=== Given records ===

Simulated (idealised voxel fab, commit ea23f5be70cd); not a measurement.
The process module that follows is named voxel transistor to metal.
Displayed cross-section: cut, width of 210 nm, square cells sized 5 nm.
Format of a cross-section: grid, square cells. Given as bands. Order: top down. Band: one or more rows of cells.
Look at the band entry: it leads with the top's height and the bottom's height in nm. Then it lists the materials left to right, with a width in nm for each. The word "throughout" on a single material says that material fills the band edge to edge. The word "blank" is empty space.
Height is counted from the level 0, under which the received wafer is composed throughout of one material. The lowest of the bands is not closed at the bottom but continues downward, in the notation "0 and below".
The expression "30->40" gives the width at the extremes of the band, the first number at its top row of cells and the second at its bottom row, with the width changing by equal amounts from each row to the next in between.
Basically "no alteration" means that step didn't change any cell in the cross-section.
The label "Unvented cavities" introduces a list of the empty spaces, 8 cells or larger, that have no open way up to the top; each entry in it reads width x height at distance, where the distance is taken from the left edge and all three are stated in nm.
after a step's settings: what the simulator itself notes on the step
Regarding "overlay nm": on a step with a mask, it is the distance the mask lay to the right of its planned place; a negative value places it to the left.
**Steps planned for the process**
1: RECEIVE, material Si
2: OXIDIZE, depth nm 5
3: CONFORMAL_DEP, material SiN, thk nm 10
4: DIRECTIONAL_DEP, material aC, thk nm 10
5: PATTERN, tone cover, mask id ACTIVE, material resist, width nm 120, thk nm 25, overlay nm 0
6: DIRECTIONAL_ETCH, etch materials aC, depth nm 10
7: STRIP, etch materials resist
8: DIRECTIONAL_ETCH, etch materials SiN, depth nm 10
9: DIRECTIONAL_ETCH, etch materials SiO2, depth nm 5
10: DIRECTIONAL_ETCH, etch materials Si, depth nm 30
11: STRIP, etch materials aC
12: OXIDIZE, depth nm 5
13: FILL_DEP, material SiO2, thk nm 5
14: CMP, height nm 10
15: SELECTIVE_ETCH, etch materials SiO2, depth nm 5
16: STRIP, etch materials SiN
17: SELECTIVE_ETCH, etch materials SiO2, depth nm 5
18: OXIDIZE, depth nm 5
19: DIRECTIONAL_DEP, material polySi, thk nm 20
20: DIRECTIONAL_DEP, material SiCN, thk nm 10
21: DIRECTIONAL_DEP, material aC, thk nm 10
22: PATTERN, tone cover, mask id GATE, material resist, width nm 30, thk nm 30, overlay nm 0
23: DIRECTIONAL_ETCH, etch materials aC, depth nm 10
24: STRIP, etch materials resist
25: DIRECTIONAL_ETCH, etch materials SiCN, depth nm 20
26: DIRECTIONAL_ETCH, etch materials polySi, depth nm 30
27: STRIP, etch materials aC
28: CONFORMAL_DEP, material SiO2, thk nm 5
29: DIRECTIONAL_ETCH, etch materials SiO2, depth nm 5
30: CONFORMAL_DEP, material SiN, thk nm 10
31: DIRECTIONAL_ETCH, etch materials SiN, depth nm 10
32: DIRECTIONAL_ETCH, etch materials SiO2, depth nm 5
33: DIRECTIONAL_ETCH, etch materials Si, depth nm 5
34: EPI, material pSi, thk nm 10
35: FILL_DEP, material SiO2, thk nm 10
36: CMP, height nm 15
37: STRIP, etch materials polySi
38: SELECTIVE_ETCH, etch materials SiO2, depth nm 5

===

• Assignment: Look back at the entries above and repeat, unchanged, every line from the line holding "15: SELECTIVE_ETCH, etch" through the line holding "37: STRIP, etch materials polySi".

• Response:
15: SELECTIVE_ETCH, etch materials SiO2, depth nm 5
16: STRIP, etch materials SiN
17: SELECTIVE_ETCH, etch materials SiO2, depth nm 5
18: OXIDIZE, depth nm 5
19: DIRECTIONAL_DEP, material polySi, thk nm 20
20: DIRECTIONAL_DEP, material SiCN, thk nm 10
21: DIRECTIONAL_DEP, material aC, thk nm 10
22: PATTERN, tone cover, mask id GATE, material resist, width nm 30, thk nm 30, overlay nm 0
23: DIRECTIONAL_ETCH, etch materials aC, depth nm 10
24: STRIP, etch materials resist
25: DIRECTIONAL_ETCH, etch materials SiCN, depth nm 20
26: DIRECTIONAL_ETCH, etch materials polySi, depth nm 30
27: STRIP, etch materials aC
28: CONFORMAL_DEP, material SiO2, thk nm 5
29: DIRECTIONAL_ETCH, etch materials SiO2, depth nm 5
30: CONFORMAL_DEP, material SiN, thk nm 10
31: DIRECTIONAL_ETCH, etch materials SiN, depth nm 10
32: DIRECTIONAL_ETCH, etch materials SiO2, depth nm 5
33: DIRECTIONAL_ETCH, etch materials Si, depth nm 5
34: EPI, material pSi, thk nm 10
35: FILL_DEP, material SiO2, thk nm 10
36: CMP, height nm 15
37: STRIP, etch materials polySi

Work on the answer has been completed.